BRIEF — Extract precisely the lines of the entries below, from the first line through the line containing "Cross-section cut: width".

PROVIDED INFORMATION —
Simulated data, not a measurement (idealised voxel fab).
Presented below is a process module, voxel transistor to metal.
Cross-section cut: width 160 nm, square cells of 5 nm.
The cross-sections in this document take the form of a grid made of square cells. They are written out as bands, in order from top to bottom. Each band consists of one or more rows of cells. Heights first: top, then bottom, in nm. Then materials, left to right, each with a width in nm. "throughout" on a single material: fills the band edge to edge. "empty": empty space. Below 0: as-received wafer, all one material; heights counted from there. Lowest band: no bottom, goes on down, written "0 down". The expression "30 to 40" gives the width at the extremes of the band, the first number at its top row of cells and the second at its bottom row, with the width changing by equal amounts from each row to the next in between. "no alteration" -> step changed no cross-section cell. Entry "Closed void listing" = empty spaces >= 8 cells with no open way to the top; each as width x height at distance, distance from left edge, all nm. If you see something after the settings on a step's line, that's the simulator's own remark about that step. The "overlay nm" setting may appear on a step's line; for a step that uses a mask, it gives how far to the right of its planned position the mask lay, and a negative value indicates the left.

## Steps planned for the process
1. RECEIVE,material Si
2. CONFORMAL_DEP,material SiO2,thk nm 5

TASK RESPONSE —
Simulated data, not a measurement (idealised voxel fab).
Presented below is a process module, voxel transistor to metal.
Cross-section cut: width 160 nm, square cells of 5 nm.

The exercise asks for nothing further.